> STUDY MATERIAL
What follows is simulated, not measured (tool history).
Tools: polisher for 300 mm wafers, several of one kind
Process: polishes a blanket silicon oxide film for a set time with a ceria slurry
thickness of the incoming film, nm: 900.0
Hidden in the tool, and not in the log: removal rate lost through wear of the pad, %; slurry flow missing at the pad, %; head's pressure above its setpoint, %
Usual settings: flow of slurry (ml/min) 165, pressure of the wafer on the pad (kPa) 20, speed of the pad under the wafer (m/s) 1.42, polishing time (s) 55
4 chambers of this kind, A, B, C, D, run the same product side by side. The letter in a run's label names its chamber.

> ACTIVITY
Each record must be output exactly, with none omitted.

> TASK RESULT
What follows is simulated, not measured (tool history).
Tools: polisher for 300 mm wafers, several of one kind
Process: polishes a blanket silicon oxide film for a set time with a ceria slurry
thickness of the incoming film, nm: 900.0
Hidden in the tool, and not in the log: removal rate lost through wear of the pad, %; slurry flow missing at the pad, %; head's pressure above its setpoint, %
Usual settings: flow of slurry (ml/min) 165, pressure of the wafer on the pad (kPa) 20, speed of the pad under the wafer (m/s) 1.42, polishing time (s) 55
4 chambers of this kind, A, B, C, D, run the same product side by side. The letter in a run's label names its chamber.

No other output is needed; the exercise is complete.